⟨

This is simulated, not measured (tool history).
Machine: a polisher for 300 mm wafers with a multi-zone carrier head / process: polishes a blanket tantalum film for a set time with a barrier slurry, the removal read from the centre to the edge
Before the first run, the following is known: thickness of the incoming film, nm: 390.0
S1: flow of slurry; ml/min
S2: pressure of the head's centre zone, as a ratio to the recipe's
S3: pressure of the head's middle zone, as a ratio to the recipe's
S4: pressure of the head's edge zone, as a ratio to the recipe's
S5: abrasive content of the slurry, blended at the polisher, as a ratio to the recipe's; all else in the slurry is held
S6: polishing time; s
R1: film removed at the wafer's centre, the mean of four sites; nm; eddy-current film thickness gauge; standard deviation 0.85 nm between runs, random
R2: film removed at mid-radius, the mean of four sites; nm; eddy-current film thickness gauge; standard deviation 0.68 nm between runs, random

⟩

The material above must be returned word for word, complete.

This is simulated, not measured (tool history).
Machine: a polisher for 300 mm wafers with a multi-zone carrier head / process: polishes a blanket tantalum film for a set time with a barrier slurry, the removal read from the centre to the edge
Before the first run, the following is known: thickness of the incoming film, nm: 390.0
S1: flow of slurry; ml/min
S2: pressure of the head's centre zone, as a ratio to the recipe's
S3: pressure of the head's middle zone, as a ratio to the recipe's
S4: pressure of the head's edge zone, as a ratio to the recipe's
S5: abrasive content of the slurry, blended at the polisher, as a ratio to the recipe's; all else in the slurry is held
S6: polishing time; s
R1: film removed at the wafer's centre, the mean of four sites; nm; eddy-current film thickness gauge; standard deviation 0.85 nm between runs, random
R2: film removed at mid-radius, the mean of four sites; nm; eddy-current film thickness gauge; standard deviation 0.68 nm between runs, random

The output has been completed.